• **Work request**
Give the listing below again in full, exactly as written.

• **Data under study**
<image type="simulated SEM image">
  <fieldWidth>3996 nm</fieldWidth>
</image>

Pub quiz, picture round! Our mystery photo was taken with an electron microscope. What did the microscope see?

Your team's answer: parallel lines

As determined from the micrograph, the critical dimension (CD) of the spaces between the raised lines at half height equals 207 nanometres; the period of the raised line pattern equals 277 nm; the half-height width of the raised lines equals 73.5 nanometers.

• **Answer area**
<image type="simulated SEM image">
  <fieldWidth>3996 nm</fieldWidth>
</image>

Pub quiz, picture round! Our mystery photo was taken with an electron microscope. What did the microscope see?

Your team's answer: parallel lines

As determined from the micrograph, the critical dimension (CD) of the spaces between the raised lines at half height equals 207 nanometres; the period of the raised line pattern equals 277 nm; the half-height width of the raised lines equals 73.5 nanometers.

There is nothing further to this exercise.